== Recorded information ==
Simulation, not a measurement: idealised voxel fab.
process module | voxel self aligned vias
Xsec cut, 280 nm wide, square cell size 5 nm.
===

● Assigned task
Return the material exactly. Leave out no line.

● Exercise result
Simulation, not a measurement: idealised voxel fab.
process module | voxel self aligned vias
Xsec cut, 280 nm wide, square cell size 5 nm.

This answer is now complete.